• RECORDS SUPPLIED:
======

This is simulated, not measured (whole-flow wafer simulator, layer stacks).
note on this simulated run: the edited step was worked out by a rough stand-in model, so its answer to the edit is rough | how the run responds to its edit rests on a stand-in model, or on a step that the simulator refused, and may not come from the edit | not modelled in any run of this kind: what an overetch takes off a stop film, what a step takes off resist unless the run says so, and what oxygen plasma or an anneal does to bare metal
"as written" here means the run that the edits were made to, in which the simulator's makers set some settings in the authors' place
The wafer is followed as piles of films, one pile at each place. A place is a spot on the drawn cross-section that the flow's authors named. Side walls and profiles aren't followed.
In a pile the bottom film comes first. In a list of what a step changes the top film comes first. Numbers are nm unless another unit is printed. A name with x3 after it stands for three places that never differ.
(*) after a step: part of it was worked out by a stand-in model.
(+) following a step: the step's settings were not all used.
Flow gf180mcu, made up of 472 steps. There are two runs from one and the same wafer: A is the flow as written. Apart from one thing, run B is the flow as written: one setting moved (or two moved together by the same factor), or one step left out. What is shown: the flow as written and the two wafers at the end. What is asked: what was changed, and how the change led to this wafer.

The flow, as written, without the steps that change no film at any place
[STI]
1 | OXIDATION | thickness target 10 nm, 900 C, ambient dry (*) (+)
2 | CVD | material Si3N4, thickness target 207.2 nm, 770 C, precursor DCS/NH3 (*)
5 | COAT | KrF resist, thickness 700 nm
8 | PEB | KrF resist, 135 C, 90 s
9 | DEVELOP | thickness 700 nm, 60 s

======

• ACTIVITY: Please, from the material above, copy only the lines from the line with "The wafer is" up to and including the line with "In a pile the", exactly as written.

• EXERCISE ANSWER:
The wafer is followed as piles of films, one pile at each place. A place is a spot on the drawn cross-section that the flow's authors named. Side walls and profiles aren't followed.
In a pile the bottom film comes first. In a list of what a step changes the top film comes first. Numbers are nm unless another unit is printed. A name with x3 after it stands for three places that never differ.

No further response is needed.